__EXERCISE__
Print every line of the listing below, starting with the line that holds "Run 3, day 5.071: usual" and going on through the line that holds "Not included in", both included, and print nothing else.

__DATA__
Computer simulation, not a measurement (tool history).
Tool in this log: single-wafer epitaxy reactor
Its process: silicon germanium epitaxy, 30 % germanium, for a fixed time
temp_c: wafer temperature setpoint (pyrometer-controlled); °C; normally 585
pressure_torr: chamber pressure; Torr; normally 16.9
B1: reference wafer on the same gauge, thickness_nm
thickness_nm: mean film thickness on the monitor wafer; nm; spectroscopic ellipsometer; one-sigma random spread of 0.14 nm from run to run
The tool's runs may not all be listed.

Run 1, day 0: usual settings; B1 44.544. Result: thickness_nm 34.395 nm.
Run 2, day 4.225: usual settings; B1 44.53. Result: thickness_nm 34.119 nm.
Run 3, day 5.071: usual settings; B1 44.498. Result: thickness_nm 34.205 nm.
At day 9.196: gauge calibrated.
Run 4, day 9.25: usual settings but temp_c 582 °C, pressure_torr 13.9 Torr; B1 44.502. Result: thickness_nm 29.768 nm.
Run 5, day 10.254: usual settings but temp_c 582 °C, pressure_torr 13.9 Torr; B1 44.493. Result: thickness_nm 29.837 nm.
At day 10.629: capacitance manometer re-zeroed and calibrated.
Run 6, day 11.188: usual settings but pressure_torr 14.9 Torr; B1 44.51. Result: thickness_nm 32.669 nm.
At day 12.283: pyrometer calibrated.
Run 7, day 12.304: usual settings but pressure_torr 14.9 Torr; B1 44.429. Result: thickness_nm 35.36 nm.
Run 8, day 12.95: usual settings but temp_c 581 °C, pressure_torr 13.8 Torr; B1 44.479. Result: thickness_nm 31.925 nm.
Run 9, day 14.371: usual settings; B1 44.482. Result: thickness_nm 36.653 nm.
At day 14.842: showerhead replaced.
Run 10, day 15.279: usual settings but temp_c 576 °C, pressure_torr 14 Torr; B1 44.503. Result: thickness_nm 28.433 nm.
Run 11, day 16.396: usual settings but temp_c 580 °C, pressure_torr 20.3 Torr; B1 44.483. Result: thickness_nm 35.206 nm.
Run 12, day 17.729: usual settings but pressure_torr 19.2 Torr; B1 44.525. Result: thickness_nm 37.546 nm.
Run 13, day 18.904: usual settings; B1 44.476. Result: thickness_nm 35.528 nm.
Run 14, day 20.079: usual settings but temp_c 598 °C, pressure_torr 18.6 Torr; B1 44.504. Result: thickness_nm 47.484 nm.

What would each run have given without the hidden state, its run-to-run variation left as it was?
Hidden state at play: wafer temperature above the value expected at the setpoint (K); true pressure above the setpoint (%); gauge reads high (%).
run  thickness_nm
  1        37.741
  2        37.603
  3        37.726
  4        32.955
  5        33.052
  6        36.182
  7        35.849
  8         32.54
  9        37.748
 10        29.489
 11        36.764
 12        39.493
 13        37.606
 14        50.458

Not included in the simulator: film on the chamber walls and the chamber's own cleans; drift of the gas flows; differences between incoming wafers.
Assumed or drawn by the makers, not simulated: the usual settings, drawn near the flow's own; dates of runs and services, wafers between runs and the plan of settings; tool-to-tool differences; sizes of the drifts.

__EXERCISE RESPONSE__
Run 3, day 5.071: usual settings; B1 44.498. Result: thickness_nm 34.205 nm.
At day 9.196: gauge calibrated.
Run 4, day 9.25: usual settings but temp_c 582 °C, pressure_torr 13.9 Torr; B1 44.502. Result: thickness_nm 29.768 nm.
Run 5, day 10.254: usual settings but temp_c 582 °C, pressure_torr 13.9 Torr; B1 44.493. Result: thickness_nm 29.837 nm.
At day 10.629: capacitance manometer re-zeroed and calibrated.
Run 6, day 11.188: usual settings but pressure_torr 14.9 Torr; B1 44.51. Result: thickness_nm 32.669 nm.
At day 12.283: pyrometer calibrated.
Run 7, day 12.304: usual settings but pressure_torr 14.9 Torr; B1 44.429. Result: thickness_nm 35.36 nm.
Run 8, day 12.95: usual settings but temp_c 581 °C, pressure_torr 13.8 Torr; B1 44.479. Result: thickness_nm 31.925 nm.
Run 9, day 14.371: usual settings; B1 44.482. Result: thickness_nm 36.653 nm.
At day 14.842: showerhead replaced.
Run 10, day 15.279: usual settings but temp_c 576 °C, pressure_torr 14 Torr; B1 44.503. Result: thickness_nm 28.433 nm.
Run 11, day 16.396: usual settings but temp_c 580 °C, pressure_torr 20.3 Torr; B1 44.483. Result: thickness_nm 35.206 nm.
Run 12, day 17.729: usual settings but pressure_torr 19.2 Torr; B1 44.525. Result: thickness_nm 37.546 nm.
Run 13, day 18.904: usual settings; B1 44.476. Result: thickness_nm 35.528 nm.
Run 14, day 20.079: usual settings but temp_c 598 °C, pressure_torr 18.6 Torr; B1 44.504. Result: thickness_nm 47.484 nm.

What would each run have given without the hidden state, its run-to-run variation left as it was?
Hidden state at play: wafer temperature above the value expected at the setpoint (K); true pressure above the setpoint (%); gauge reads high (%).
run  thickness_nm
  1        37.741
  2        37.603
  3        37.726
  4        32.955
  5        33.052
  6        36.182
  7        35.849
  8         32.54
  9        37.748
 10        29.489
 11        36.764
 12        39.493
 13        37.606
 14        50.458

Not included in the simulator: film on the chamber walls and the chamber's own cleans; drift of the gas flows; differences between incoming wafers.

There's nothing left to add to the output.